**DATASET CONTENT:**
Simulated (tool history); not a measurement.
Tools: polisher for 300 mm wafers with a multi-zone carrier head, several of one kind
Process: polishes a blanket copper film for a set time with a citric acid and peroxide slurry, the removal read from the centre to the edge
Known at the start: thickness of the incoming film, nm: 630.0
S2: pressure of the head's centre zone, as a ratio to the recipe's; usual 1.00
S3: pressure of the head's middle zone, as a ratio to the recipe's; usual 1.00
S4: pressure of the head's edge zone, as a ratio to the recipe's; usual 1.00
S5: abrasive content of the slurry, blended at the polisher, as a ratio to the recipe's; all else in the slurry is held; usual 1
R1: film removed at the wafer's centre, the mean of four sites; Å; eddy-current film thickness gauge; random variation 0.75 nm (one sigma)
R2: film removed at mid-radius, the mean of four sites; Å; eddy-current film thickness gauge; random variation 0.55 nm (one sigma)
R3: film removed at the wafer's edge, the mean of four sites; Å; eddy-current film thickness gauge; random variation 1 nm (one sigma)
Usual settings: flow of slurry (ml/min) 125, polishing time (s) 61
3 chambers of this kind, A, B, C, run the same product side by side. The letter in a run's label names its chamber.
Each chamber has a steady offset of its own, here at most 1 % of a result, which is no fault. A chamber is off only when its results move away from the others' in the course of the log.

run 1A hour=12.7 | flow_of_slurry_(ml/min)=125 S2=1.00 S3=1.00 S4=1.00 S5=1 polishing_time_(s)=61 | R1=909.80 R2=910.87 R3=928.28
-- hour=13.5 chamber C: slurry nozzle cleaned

**WORK TASK:**
Each line of the data is to be written out again exactly.

**RESPONSE BOX:**
Simulated (tool history); not a measurement.
Tools: polisher for 300 mm wafers with a multi-zone carrier head, several of one kind
Process: polishes a blanket copper film for a set time with a citric acid and peroxide slurry, the removal read from the centre to the edge
Known at the start: thickness of the incoming film, nm: 630.0
S2: pressure of the head's centre zone, as a ratio to the recipe's; usual 1.00
S3: pressure of the head's middle zone, as a ratio to the recipe's; usual 1.00
S4: pressure of the head's edge zone, as a ratio to the recipe's; usual 1.00
S5: abrasive content of the slurry, blended at the polisher, as a ratio to the recipe's; all else in the slurry is held; usual 1
R1: film removed at the wafer's centre, the mean of four sites; Å; eddy-current film thickness gauge; random variation 0.75 nm (one sigma)
R2: film removed at mid-radius, the mean of four sites; Å; eddy-current film thickness gauge; random variation 0.55 nm (one sigma)
R3: film removed at the wafer's edge, the mean of four sites; Å; eddy-current film thickness gauge; random variation 1 nm (one sigma)
Usual settings: flow of slurry (ml/min) 125, polishing time (s) 61
3 chambers of this kind, A, B, C, run the same product side by side. The letter in a run's label names its chamber.
Each chamber has a steady offset of its own, here at most 1 % of a result, which is no fault. A chamber is off only when its results move away from the others' in the course of the log.

run 1A hour=12.7 | flow_of_slurry_(ml/min)=125 S2=1.00 S3=1.00 S4=1.00 S5=1 polishing_time_(s)=61 | R1=909.80 R2=910.87 R3=928.28
-- hour=13.5 chamber C: slurry nozzle cleaned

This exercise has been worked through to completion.